## Exercise
The lines wanted run from the first one below through the one with "Tool commonality check". Return them exactly.

++++ Data extracts

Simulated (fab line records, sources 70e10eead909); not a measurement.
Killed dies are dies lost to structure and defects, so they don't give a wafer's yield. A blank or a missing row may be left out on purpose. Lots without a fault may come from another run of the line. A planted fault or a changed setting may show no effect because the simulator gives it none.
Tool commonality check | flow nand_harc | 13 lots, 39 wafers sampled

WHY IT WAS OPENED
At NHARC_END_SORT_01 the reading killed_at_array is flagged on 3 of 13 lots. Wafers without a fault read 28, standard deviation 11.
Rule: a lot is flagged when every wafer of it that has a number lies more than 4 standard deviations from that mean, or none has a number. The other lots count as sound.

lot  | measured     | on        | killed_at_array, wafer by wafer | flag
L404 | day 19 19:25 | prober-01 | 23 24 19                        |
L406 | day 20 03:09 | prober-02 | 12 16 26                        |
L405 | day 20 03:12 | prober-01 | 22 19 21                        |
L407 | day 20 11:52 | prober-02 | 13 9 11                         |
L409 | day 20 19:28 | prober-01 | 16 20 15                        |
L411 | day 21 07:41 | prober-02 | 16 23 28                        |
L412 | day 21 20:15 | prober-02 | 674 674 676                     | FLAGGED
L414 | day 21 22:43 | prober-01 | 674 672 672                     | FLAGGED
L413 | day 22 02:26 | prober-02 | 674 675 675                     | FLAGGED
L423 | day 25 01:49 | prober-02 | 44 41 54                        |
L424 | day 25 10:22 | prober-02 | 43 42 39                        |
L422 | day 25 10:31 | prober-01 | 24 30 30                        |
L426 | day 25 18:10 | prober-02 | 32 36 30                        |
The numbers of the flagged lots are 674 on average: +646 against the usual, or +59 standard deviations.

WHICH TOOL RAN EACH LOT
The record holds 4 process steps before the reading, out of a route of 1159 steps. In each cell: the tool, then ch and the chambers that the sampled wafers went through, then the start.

++++++++

## Response
Simulated (fab line records, sources 70e10eead909); not a measurement.
Killed dies are dies lost to structure and defects, so they don't give a wafer's yield. A blank or a missing row may be left out on purpose. Lots without a fault may come from another run of the line. A planted fault or a changed setting may show no effect because the simulator gives it none.
Tool commonality check | flow nand_harc | 13 lots, 39 wafers sampled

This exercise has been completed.